* _WORK TASK_
Of the entries below, return exactly those lines that fall between the one containing "THE FAULTS, as the simulator had put them in" and the one containing "1. Incorrect mask", the two end lines included.

◆ ◆ ◆ ◆ ◆ ◆ ◆

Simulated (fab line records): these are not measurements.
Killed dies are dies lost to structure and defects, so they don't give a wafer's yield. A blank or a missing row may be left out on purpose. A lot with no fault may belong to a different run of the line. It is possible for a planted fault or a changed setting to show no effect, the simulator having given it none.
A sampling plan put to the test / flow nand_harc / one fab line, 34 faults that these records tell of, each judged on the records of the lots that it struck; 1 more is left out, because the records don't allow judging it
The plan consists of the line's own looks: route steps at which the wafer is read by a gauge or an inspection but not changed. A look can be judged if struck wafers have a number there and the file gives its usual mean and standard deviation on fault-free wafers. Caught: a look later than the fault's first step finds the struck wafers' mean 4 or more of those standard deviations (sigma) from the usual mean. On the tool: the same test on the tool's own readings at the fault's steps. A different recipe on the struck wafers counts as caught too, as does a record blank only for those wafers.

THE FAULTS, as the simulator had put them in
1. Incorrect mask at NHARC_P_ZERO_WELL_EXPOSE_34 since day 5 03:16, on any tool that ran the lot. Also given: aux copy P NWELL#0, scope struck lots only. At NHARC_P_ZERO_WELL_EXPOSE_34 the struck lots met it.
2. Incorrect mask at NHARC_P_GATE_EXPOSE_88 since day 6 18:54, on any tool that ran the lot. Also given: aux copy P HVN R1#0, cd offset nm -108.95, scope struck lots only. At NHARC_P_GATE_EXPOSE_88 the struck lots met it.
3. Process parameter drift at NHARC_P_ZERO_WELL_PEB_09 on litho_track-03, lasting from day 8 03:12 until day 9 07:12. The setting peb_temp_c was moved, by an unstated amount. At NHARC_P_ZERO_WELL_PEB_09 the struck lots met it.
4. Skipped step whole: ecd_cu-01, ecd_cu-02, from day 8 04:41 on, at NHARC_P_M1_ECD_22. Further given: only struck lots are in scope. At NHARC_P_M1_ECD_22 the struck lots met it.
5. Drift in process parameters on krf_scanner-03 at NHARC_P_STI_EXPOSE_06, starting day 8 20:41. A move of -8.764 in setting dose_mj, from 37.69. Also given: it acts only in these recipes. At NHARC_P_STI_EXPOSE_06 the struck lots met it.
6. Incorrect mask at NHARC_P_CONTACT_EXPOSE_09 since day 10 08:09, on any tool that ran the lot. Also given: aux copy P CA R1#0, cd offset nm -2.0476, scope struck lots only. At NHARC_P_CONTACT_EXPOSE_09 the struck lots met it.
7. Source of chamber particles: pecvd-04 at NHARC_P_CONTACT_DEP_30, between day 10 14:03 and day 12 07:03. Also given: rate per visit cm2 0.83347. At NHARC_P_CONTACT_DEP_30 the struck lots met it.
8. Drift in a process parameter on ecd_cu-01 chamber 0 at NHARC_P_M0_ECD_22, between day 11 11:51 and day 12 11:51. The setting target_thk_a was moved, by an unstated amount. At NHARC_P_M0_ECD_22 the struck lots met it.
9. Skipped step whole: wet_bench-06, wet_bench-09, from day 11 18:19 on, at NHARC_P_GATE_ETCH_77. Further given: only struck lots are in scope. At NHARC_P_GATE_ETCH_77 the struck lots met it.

◆ ◆ ◆ ◆ ◆ ◆ ◆

* _RESPONSE AREA_
THE FAULTS, as the simulator had put them in
1. Incorrect mask at NHARC_P_ZERO_WELL_EXPOSE_34 since day 5 03:16, on any tool that ran the lot. Also given: aux copy P NWELL#0, scope struck lots only. At NHARC_P_ZERO_WELL_EXPOSE_34 the struck lots met it.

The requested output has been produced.